-- Work order --
Return exactly those lines of the material below that fall between the line holding "Under the electron beam we see lines." and the line holding "Re: No problem, this", inclusive.

-- Data section --
_ _ _ _ _ _ _

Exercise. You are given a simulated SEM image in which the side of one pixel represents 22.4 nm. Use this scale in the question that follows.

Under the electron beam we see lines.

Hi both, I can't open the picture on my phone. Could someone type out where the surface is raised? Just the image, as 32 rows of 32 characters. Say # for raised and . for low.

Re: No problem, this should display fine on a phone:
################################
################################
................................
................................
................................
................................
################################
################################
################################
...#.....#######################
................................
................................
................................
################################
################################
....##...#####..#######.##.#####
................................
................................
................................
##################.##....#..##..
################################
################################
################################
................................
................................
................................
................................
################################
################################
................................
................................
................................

_ _ _ _ _ _ _

-- Exercise answer --
Under the electron beam we see lines.

Hi both, I can't open the picture on my phone. Could someone type out where the surface is raised? Just the image, as 32 rows of 32 characters. Say # for raised and . for low.

Re: No problem, this should display fine on a phone:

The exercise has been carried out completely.